**REQUIRED ACTION:**
Output all of the records exactly, word for word.

........

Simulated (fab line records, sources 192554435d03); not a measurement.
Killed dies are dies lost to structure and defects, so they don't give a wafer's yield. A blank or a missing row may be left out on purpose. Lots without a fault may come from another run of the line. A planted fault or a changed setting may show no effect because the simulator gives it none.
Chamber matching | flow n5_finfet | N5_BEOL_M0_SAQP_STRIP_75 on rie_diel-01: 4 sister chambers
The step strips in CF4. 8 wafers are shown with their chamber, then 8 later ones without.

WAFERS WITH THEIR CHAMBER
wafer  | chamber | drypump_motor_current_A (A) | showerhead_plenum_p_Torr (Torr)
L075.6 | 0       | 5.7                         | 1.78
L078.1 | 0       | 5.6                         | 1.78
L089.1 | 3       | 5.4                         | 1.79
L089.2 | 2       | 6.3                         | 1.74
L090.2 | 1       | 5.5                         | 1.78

........

**ANSWER SECTION:**
Simulated (fab line records, sources 192554435d03); not a measurement.
Killed dies are dies lost to structure and defects, so they don't give a wafer's yield. A blank or a missing row may be left out on purpose. Lots without a fault may come from another run of the line. A planted fault or a changed setting may show no effect because the simulator gives it none.
Chamber matching | flow n5_finfet | N5_BEOL_M0_SAQP_STRIP_75 on rie_diel-01: 4 sister chambers
The step strips in CF4. 8 wafers are shown with their chamber, then 8 later ones without.

WAFERS WITH THEIR CHAMBER
wafer  | chamber | drypump_motor_current_A (A) | showerhead_plenum_p_Torr (Torr)
L075.6 | 0       | 5.7                         | 1.78
L078.1 | 0       | 5.6                         | 1.78
L089.1 | 3       | 5.4                         | 1.79
L089.2 | 2       | 6.3                         | 1.74
L090.2 | 1       | 5.5                         | 1.78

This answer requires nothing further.